__SUPPLIED MATERIAL__.
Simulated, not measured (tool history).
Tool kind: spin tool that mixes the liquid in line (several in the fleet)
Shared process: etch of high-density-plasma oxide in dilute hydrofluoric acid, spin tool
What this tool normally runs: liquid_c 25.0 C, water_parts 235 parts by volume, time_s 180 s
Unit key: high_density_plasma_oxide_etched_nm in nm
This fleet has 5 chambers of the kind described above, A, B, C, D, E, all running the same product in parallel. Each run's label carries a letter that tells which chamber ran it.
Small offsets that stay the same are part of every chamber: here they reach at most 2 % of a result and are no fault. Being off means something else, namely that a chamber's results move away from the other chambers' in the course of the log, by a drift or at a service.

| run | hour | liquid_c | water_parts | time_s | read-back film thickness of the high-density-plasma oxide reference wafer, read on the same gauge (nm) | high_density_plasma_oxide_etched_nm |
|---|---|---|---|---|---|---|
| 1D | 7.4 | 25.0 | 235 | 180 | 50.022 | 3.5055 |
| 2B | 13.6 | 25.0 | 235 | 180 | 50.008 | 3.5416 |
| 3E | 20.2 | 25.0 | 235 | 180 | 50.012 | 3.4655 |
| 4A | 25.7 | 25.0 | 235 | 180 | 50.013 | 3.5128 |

__ACTION ITEM__. Output the listing above without altering a single character.

__RESPONSE AREA__.
Simulated, not measured (tool history).
Tool kind: spin tool that mixes the liquid in line (several in the fleet)
Shared process: etch of high-density-plasma oxide in dilute hydrofluoric acid, spin tool
What this tool normally runs: liquid_c 25.0 C, water_parts 235 parts by volume, time_s 180 s
Unit key: high_density_plasma_oxide_etched_nm in nm
This fleet has 5 chambers of the kind described above, A, B, C, D, E, all running the same product in parallel. Each run's label carries a letter that tells which chamber ran it.
Small offsets that stay the same are part of every chamber: here they reach at most 2 % of a result and are no fault. Being off means something else, namely that a chamber's results move away from the other chambers' in the course of the log, by a drift or at a service.

| run | hour | liquid_c | water_parts | time_s | read-back film thickness of the high-density-plasma oxide reference wafer, read on the same gauge (nm) | high_density_plasma_oxide_etched_nm |
|---|---|---|---|---|---|---|
| 1D | 7.4 | 25.0 | 235 | 180 | 50.022 | 3.5055 |
| 2B | 13.6 | 25.0 | 235 | 180 | 50.008 | 3.5416 |
| 3E | 20.2 | 25.0 | 235 | 180 | 50.012 | 3.4655 |
| 4A | 25.7 | 25.0 | 235 | 180 | 50.013 | 3.5128 |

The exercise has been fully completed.